• **ACTIVITY**
Using the material that follows, output exactly the lines from the one containing "- 10 down to 5 | air 15, SiO2 110, air 15" through the one containing "depth nm 5)", with both ends kept.

• **INFORMATION SHOWN**
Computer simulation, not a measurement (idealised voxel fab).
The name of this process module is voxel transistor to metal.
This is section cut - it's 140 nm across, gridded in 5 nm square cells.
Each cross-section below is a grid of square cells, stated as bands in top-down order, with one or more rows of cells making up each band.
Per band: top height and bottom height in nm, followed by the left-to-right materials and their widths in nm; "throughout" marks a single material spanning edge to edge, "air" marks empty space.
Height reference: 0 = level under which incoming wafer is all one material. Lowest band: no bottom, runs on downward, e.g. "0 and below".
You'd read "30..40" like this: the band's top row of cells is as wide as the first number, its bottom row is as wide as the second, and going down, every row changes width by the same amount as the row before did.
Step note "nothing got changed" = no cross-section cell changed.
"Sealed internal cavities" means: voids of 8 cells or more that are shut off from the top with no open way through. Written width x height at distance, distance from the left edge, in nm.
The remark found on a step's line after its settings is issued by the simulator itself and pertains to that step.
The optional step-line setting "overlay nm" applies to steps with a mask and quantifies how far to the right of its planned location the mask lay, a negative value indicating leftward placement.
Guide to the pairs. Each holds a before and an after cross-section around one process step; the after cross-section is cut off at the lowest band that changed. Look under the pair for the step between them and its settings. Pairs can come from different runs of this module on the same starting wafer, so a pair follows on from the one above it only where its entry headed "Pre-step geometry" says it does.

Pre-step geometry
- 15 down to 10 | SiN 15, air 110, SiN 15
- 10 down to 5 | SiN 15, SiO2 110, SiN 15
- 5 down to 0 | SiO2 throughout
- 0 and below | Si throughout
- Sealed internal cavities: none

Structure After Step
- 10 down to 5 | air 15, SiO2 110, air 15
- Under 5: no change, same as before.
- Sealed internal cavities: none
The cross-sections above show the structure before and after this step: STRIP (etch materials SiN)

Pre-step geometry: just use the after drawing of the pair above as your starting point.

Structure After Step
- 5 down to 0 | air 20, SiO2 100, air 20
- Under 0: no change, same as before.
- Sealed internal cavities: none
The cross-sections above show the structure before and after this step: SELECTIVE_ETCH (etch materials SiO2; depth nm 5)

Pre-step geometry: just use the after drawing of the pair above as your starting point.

• **ANSWER BOX**
- 10 down to 5 | air 15, SiO2 110, air 15
- Under 5: no change, same as before.
- Sealed internal cavities: none
The cross-sections above show the structure before and after this step: STRIP (etch materials SiN)

Pre-step geometry: just use the after drawing of the pair above as your starting point.

Structure After Step
- 5 down to 0 | air 20, SiO2 100, air 20
- Under 0: no change, same as before.
- Sealed internal cavities: none
The cross-sections above show the structure before and after this step: SELECTIVE_ETCH (etch materials SiO2; depth nm 5)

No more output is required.